Assigned task:
For every entry that follows, return an identical copy.

Information provided:
◇ ◇ ◇

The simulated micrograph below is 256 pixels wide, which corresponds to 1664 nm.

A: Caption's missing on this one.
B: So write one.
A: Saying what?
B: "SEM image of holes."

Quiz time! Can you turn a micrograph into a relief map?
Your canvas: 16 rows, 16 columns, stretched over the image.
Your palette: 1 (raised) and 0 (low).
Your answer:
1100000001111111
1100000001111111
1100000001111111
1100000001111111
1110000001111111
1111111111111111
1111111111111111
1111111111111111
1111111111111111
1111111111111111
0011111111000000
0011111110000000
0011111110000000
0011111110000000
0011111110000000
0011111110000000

◇ ◇ ◇

Result:
The simulated micrograph below is 256 pixels wide, which corresponds to 1664 nm.

A: Caption's missing on this one.
B: So write one.
A: Saying what?
B: "SEM image of holes."

Quiz time! Can you turn a micrograph into a relief map?
Your canvas: 16 rows, 16 columns, stretched over the image.
Your palette: 1 (raised) and 0 (low).
Your answer:
1100000001111111
1100000001111111
1100000001111111
1100000001111111
1110000001111111
1111111111111111
1111111111111111
1111111111111111
1111111111111111
1111111111111111
0011111111000000
0011111110000000
0011111110000000
0011111110000000
0011111110000000
0011111110000000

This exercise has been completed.